■ **Assigned task**: For this exercise, restate the data below with no change at all.

■ **Entries shown**:
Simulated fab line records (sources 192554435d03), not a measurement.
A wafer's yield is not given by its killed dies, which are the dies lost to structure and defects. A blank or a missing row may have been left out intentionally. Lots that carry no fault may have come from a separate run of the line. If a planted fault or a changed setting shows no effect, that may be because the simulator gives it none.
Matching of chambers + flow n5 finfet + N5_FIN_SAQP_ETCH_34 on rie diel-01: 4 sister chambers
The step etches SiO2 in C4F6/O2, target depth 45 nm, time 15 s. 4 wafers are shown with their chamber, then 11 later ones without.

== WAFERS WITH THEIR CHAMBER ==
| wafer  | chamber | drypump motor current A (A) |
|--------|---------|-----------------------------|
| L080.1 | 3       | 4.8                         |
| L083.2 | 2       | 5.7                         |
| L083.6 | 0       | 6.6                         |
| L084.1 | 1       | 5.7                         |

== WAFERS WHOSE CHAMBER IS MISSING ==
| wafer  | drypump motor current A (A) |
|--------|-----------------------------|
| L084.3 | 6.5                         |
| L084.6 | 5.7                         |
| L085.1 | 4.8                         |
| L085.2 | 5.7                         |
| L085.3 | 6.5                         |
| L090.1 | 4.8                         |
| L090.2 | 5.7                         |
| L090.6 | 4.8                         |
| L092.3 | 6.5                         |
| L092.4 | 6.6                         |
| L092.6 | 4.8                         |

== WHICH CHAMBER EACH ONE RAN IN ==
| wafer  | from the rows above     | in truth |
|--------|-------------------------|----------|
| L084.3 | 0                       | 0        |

■ **Written response**:
Simulated fab line records (sources 192554435d03), not a measurement.
A wafer's yield is not given by its killed dies, which are the dies lost to structure and defects. A blank or a missing row may have been left out intentionally. Lots that carry no fault may have come from a separate run of the line. If a planted fault or a changed setting shows no effect, that may be because the simulator gives it none.
Matching of chambers + flow n5 finfet + N5_FIN_SAQP_ETCH_34 on rie diel-01: 4 sister chambers
The step etches SiO2 in C4F6/O2, target depth 45 nm, time 15 s. 4 wafers are shown with their chamber, then 11 later ones without.

== WAFERS WITH THEIR CHAMBER ==
| wafer  | chamber | drypump motor current A (A) |
|--------|---------|-----------------------------|
| L080.1 | 3       | 4.8                         |
| L083.2 | 2       | 5.7                         |
| L083.6 | 0       | 6.6                         |
| L084.1 | 1       | 5.7                         |

== WAFERS WHOSE CHAMBER IS MISSING ==
| wafer  | drypump motor current A (A) |
|--------|-----------------------------|
| L084.3 | 6.5                         |
| L084.6 | 5.7                         |
| L085.1 | 4.8                         |
| L085.2 | 5.7                         |
| L085.3 | 6.5                         |
| L090.1 | 4.8                         |
| L090.2 | 5.7                         |
| L090.6 | 4.8                         |
| L092.3 | 6.5                         |
| L092.4 | 6.6                         |
| L092.6 | 4.8                         |

== WHICH CHAMBER EACH ONE RAN IN ==
| wafer  | from the rows above     | in truth |
|--------|-------------------------|----------|
| L084.3 | 0                       | 0        |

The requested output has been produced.